§ Required action
Please give back, word for word, only the lines starting at the one containing "27) CONFORMAL_DEP: material SiCN, thk nm 5" and ending at the one containing "32) DIRECTIONAL_DEP: material aC, thk nm 10" within the material below.

§ Extracted material

# # #

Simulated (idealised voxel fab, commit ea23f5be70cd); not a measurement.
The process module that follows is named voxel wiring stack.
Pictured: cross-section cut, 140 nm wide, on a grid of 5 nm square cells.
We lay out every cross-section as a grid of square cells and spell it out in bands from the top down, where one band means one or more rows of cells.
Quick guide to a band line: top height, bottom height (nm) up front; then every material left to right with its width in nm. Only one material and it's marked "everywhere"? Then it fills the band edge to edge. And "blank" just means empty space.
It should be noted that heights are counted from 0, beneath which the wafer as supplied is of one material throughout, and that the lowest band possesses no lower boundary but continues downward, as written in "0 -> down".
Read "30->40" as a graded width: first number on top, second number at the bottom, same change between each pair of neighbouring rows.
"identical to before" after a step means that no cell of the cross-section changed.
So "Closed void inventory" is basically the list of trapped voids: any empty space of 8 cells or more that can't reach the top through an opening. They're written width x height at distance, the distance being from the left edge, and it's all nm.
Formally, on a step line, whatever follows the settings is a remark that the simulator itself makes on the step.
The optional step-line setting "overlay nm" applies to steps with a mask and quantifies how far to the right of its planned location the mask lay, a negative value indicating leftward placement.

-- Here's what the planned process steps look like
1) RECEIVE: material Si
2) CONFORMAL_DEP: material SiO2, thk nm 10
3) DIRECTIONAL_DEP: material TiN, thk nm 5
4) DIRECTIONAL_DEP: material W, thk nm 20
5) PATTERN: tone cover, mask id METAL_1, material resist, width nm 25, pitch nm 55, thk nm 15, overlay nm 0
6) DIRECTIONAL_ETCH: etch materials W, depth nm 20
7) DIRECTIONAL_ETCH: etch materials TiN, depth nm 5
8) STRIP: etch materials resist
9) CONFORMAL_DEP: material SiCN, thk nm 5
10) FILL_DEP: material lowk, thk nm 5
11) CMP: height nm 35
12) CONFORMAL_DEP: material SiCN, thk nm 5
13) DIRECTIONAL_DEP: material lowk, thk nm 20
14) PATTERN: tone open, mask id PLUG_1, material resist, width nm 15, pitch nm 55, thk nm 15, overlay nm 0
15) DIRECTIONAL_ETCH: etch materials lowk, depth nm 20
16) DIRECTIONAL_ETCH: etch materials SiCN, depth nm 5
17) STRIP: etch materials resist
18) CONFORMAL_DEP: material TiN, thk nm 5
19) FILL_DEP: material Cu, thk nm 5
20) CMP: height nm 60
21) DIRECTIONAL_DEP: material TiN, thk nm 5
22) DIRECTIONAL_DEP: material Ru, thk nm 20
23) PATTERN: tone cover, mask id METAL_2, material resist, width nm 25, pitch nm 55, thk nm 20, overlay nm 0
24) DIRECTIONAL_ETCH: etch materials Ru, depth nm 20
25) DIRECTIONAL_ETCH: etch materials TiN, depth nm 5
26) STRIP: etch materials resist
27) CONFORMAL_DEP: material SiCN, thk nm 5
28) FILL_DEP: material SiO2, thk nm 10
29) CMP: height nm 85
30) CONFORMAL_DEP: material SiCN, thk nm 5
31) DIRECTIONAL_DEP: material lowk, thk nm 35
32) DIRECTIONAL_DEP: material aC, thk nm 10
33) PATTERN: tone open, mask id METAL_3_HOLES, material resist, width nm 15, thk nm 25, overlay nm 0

# # #

§ Answer section
27) CONFORMAL_DEP: material SiCN, thk nm 5
28) FILL_DEP: material SiO2, thk nm 10
29) CMP: height nm 85
30) CONFORMAL_DEP: material SiCN, thk nm 5
31) DIRECTIONAL_DEP: material lowk, thk nm 35
32) DIRECTIONAL_DEP: material aC, thk nm 10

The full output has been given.